Below are records; quote them exactly from the first line through the line that contains "R3: film removed".

(Dataset extract)
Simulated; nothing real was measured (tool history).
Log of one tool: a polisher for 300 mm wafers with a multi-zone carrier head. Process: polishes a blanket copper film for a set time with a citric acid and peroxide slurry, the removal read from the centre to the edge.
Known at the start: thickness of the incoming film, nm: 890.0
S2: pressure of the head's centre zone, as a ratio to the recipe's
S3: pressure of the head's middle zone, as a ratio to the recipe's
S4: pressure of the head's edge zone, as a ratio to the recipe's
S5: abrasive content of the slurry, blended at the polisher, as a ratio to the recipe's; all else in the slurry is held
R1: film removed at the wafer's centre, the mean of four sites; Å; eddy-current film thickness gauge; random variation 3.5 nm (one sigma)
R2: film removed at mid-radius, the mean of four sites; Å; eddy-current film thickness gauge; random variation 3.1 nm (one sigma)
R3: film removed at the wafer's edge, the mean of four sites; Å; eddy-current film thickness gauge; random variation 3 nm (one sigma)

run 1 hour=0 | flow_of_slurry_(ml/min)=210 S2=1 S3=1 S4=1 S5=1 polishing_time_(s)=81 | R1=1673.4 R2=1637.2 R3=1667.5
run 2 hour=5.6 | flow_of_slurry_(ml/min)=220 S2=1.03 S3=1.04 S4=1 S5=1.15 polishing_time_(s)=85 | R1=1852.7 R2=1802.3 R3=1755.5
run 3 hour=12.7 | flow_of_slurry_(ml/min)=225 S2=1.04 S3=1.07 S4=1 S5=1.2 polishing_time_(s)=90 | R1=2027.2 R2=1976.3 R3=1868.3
(End Dataset extract)

Your response:
Simulated; nothing real was measured (tool history).
Log of one tool: a polisher for 300 mm wafers with a multi-zone carrier head. Process: polishes a blanket copper film for a set time with a citric acid and peroxide slurry, the removal read from the centre to the edge.
Known at the start: thickness of the incoming film, nm: 890.0
S2: pressure of the head's centre zone, as a ratio to the recipe's
S3: pressure of the head's middle zone, as a ratio to the recipe's
S4: pressure of the head's edge zone, as a ratio to the recipe's
S5: abrasive content of the slurry, blended at the polisher, as a ratio to the recipe's; all else in the slurry is held
R1: film removed at the wafer's centre, the mean of four sites; Å; eddy-current film thickness gauge; random variation 3.5 nm (one sigma)
R2: film removed at mid-radius, the mean of four sites; Å; eddy-current film thickness gauge; random variation 3.1 nm (one sigma)
R3: film removed at the wafer's edge, the mean of four sites; Å; eddy-current film thickness gauge; random variation 3 nm (one sigma)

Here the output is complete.